- _WORK ORDER_
Print, in exact form, the lines below from the one containing "25.70 | 8.9 |" through the one containing "25.79 | 8.9 |", and omit all others.

-- DATASET RECORDS follows --

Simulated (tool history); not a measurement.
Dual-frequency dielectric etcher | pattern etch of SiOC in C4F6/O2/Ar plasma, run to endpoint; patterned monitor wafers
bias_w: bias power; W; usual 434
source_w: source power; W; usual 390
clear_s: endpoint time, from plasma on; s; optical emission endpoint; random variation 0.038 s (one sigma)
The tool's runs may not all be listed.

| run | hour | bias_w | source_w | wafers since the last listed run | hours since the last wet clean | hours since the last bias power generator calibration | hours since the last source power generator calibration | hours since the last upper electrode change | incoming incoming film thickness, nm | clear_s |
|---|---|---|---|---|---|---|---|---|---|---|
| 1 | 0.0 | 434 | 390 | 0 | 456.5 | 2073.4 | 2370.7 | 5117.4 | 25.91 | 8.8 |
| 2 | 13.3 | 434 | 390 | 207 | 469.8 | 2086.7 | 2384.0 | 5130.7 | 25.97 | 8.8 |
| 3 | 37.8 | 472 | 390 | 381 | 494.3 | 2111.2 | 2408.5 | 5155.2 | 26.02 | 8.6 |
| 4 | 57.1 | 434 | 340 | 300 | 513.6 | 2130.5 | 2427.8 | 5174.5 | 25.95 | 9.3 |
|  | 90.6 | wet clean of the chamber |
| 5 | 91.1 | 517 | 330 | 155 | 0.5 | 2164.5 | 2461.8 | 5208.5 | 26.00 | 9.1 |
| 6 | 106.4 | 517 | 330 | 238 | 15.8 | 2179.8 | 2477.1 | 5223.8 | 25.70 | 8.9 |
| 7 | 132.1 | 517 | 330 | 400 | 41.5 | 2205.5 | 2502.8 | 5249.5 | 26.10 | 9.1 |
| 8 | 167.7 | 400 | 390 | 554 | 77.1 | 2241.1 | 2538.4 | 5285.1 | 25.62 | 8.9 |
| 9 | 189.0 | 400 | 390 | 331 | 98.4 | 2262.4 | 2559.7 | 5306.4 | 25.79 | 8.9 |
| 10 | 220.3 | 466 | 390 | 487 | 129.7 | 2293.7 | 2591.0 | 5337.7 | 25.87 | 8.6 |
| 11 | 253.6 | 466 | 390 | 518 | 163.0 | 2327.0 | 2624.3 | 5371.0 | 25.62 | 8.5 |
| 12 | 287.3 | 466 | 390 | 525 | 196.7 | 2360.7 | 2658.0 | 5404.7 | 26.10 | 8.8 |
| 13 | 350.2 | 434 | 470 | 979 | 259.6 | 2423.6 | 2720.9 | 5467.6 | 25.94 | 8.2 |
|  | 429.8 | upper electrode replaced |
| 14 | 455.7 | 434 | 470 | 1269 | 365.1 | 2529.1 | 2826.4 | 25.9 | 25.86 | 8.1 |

-- DATASET RECORDS concluded --

- _TASK SOLUTION_
| 6 | 106.4 | 517 | 330 | 238 | 15.8 | 2179.8 | 2477.1 | 5223.8 | 25.70 | 8.9 |
| 7 | 132.1 | 517 | 330 | 400 | 41.5 | 2205.5 | 2502.8 | 5249.5 | 26.10 | 9.1 |
| 8 | 167.7 | 400 | 390 | 554 | 77.1 | 2241.1 | 2538.4 | 5285.1 | 25.62 | 8.9 |
| 9 | 189.0 | 400 | 390 | 331 | 98.4 | 2262.4 | 2559.7 | 5306.4 | 25.79 | 8.9 |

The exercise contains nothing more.